Work request: The data must be returned in full, with no character altered.

Data provided:
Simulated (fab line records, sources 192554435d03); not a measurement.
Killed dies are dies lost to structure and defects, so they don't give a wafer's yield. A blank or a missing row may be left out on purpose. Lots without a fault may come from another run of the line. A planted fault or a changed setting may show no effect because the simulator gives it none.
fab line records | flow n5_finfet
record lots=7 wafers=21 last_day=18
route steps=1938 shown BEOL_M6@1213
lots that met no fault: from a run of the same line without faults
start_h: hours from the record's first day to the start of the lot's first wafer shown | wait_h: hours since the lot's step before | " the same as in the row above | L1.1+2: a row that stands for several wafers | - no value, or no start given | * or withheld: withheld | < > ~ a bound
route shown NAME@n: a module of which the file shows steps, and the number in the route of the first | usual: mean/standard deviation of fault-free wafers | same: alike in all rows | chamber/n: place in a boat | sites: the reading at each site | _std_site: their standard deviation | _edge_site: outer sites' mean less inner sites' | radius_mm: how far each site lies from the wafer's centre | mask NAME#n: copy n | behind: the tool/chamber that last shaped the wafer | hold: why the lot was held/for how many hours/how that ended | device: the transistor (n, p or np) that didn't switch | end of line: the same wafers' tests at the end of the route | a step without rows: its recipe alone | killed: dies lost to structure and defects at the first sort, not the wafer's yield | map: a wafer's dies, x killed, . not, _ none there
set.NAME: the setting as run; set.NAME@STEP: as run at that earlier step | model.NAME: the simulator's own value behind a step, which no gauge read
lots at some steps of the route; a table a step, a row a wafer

Exercise response:
Simulated (fab line records, sources 192554435d03); not a measurement.
Killed dies are dies lost to structure and defects, so they don't give a wafer's yield. A blank or a missing row may be left out on purpose. Lots without a fault may come from another run of the line. A planted fault or a changed setting may show no effect because the simulator gives it none.
fab line records | flow n5_finfet
record lots=7 wafers=21 last_day=18
route steps=1938 shown BEOL_M6@1213
lots that met no fault: from a run of the same line without faults
start_h: hours from the record's first day to the start of the lot's first wafer shown | wait_h: hours since the lot's step before | " the same as in the row above | L1.1+2: a row that stands for several wafers | - no value, or no start given | * or withheld: withheld | < > ~ a bound
route shown NAME@n: a module of which the file shows steps, and the number in the route of the first | usual: mean/standard deviation of fault-free wafers | same: alike in all rows | chamber/n: place in a boat | sites: the reading at each site | _std_site: their standard deviation | _edge_site: outer sites' mean less inner sites' | radius_mm: how far each site lies from the wafer's centre | mask NAME#n: copy n | behind: the tool/chamber that last shaped the wafer | hold: why the lot was held/for how many hours/how that ended | device: the transistor (n, p or np) that didn't switch | end of line: the same wafers' tests at the end of the route | a step without rows: its recipe alone | killed: dies lost to structure and defects at the first sort, not the wafer's yield | map: a wafer's dies, x killed, . not, _ none there
set.NAME: the setting as run; set.NAME@STEP: as run at that earlier step | model.NAME: the simulator's own value behind a step, which no gauge read
lots at some steps of the route; a table a step, a row a wafer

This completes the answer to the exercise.